#### [ACTION ITEM]
Could you retype all of the data below exactly as given?

#### [EXTRACTED INFORMATION]
====

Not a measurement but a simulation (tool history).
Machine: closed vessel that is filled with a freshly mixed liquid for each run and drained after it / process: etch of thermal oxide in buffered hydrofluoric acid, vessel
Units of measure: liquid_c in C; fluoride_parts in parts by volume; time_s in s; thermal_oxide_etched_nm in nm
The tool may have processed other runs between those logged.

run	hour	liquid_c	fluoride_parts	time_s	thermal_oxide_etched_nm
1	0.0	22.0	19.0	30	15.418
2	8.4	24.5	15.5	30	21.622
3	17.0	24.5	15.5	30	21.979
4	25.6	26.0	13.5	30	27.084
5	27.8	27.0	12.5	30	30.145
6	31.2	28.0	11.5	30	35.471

====

#### [TASK OUTPUT]
Not a measurement but a simulation (tool history).
Machine: closed vessel that is filled with a freshly mixed liquid for each run and drained after it / process: etch of thermal oxide in buffered hydrofluoric acid, vessel
Units of measure: liquid_c in C; fluoride_parts in parts by volume; time_s in s; thermal_oxide_etched_nm in nm
The tool may have processed other runs between those logged.

run	hour	liquid_c	fluoride_parts	time_s	thermal_oxide_etched_nm
1	0.0	22.0	19.0	30	15.418
2	8.4	24.5	15.5	30	21.622
3	17.0	24.5	15.5	30	21.979
4	25.6	26.0	13.5	30	27.084
5	27.8	27.0	12.5	30	30.145
6	31.2	28.0	11.5	30	35.471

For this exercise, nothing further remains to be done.